Entries shown:
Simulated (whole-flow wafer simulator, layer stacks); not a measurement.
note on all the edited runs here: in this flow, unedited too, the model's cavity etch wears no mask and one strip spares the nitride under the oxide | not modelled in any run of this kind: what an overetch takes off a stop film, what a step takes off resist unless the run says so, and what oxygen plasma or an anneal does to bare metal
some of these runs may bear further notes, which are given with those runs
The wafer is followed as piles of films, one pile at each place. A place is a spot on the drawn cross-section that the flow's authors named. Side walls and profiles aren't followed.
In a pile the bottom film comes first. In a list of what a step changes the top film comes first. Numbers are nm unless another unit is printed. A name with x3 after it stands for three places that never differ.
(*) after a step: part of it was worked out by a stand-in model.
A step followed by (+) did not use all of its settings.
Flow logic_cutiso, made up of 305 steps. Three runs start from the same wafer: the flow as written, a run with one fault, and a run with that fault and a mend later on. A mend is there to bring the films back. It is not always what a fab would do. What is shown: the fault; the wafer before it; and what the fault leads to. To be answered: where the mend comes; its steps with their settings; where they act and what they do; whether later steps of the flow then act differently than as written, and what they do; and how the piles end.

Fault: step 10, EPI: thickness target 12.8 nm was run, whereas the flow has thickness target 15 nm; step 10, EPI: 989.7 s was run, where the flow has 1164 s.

Activity:
Copy out the lines above word for word, stopping after the line containing "some of these".

Exercise solution:
Simulated (whole-flow wafer simulator, layer stacks); not a measurement.
note on all the edited runs here: in this flow, unedited too, the model's cavity etch wears no mask and one strip spares the nitride under the oxide | not modelled in any run of this kind: what an overetch takes off a stop film, what a step takes off resist unless the run says so, and what oxygen plasma or an anneal does to bare metal
some of these runs may bear further notes, which are given with those runs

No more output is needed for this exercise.